# Data
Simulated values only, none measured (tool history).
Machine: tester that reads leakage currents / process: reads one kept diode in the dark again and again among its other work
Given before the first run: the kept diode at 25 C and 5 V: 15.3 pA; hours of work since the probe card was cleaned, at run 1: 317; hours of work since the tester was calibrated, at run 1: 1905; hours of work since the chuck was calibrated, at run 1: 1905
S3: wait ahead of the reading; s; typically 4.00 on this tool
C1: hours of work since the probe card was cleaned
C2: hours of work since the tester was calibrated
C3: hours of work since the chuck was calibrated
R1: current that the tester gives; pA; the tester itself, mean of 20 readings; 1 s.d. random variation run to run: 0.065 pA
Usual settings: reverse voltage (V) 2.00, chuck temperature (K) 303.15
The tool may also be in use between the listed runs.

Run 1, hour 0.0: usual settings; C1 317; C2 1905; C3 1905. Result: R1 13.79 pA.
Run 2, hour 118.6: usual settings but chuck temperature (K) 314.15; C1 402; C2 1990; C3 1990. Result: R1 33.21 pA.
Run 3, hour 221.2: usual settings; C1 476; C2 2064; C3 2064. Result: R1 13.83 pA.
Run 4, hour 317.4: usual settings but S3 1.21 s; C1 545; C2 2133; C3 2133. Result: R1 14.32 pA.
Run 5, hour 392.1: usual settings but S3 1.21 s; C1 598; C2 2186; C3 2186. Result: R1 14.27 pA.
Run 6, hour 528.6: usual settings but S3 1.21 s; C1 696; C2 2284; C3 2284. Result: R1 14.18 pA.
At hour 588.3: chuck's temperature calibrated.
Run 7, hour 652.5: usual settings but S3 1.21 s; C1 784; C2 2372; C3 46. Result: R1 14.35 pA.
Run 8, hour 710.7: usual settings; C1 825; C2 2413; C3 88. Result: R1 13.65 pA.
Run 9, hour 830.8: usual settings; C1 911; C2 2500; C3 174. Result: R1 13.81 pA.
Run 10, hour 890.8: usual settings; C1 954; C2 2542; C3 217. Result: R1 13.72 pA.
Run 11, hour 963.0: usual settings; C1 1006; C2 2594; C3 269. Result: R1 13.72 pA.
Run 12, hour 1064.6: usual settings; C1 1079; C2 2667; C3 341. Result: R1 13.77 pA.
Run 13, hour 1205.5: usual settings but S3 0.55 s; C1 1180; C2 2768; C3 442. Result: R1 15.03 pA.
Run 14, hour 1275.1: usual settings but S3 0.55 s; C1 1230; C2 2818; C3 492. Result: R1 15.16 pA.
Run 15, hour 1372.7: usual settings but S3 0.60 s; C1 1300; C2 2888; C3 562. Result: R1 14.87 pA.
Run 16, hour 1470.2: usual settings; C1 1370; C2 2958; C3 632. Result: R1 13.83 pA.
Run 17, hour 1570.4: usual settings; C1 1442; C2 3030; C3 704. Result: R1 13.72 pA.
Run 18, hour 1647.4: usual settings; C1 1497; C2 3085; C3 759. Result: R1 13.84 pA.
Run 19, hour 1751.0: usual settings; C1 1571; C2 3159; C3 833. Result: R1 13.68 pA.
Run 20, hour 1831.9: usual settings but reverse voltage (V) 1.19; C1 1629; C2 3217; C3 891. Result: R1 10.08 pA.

# Assignment
What you give back should be only the lines of the records above, starting at the line with "Run 7, hour" and ending at the line with "Run 16, hour", restated word for word.

# Task solution
Run 7, hour 652.5: usual settings but S3 1.21 s; C1 784; C2 2372; C3 46. Result: R1 14.35 pA.
Run 8, hour 710.7: usual settings; C1 825; C2 2413; C3 88. Result: R1 13.65 pA.
Run 9, hour 830.8: usual settings; C1 911; C2 2500; C3 174. Result: R1 13.81 pA.
Run 10, hour 890.8: usual settings; C1 954; C2 2542; C3 217. Result: R1 13.72 pA.
Run 11, hour 963.0: usual settings; C1 1006; C2 2594; C3 269. Result: R1 13.72 pA.
Run 12, hour 1064.6: usual settings; C1 1079; C2 2667; C3 341. Result: R1 13.77 pA.
Run 13, hour 1205.5: usual settings but S3 0.55 s; C1 1180; C2 2768; C3 442. Result: R1 15.03 pA.
Run 14, hour 1275.1: usual settings but S3 0.55 s; C1 1230; C2 2818; C3 492. Result: R1 15.16 pA.
Run 15, hour 1372.7: usual settings but S3 0.60 s; C1 1300; C2 2888; C3 562. Result: R1 14.87 pA.
Run 16, hour 1470.2: usual settings; C1 1370; C2 2958; C3 632. Result: R1 13.83 pA.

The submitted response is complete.